• • •

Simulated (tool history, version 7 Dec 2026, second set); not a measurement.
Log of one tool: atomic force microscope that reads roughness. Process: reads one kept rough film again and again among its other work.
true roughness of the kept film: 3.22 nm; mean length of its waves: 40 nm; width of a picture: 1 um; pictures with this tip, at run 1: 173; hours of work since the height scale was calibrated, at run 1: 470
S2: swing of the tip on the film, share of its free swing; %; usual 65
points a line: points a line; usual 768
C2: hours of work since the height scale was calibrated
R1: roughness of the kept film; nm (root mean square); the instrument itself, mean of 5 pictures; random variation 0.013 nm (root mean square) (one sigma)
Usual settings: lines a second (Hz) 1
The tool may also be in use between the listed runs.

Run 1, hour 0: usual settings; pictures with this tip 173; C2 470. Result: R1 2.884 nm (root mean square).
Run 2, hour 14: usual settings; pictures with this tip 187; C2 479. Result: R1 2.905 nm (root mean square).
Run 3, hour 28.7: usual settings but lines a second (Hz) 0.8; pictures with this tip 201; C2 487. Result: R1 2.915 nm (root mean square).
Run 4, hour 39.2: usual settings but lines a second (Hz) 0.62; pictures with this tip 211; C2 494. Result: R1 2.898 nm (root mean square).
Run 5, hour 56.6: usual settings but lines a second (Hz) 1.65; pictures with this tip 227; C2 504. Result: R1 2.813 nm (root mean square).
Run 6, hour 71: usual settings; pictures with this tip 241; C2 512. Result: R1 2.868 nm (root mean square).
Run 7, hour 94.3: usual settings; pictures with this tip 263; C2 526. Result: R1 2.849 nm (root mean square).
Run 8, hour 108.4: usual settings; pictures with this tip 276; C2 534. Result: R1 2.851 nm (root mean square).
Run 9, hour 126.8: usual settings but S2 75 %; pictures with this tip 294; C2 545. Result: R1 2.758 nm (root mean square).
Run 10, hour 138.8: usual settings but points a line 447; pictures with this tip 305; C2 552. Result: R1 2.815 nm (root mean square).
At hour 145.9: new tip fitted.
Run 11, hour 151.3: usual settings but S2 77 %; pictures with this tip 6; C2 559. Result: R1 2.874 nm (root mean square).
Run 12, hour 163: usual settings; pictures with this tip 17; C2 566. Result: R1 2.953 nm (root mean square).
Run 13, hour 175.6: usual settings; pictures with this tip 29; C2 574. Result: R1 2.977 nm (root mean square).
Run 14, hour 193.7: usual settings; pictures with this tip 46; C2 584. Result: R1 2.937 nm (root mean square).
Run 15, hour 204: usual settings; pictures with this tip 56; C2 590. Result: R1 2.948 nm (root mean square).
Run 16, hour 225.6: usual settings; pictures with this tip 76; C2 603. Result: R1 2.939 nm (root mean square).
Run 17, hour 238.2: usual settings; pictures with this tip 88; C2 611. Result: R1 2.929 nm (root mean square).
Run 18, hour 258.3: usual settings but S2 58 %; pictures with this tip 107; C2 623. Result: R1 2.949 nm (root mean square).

• • •

◆ REQUIRED ACTION ◆
Nothing but the lines from the beginning of the records through the line with "Log of one tool: atomic" should appear, each printed exactly.

◆ TASK ANSWER ◆
Simulated (tool history, version 7 Dec 2026, second set); not a measurement.
Log of one tool: atomic force microscope that reads roughness. Process: reads one kept rough film again and again among its other work.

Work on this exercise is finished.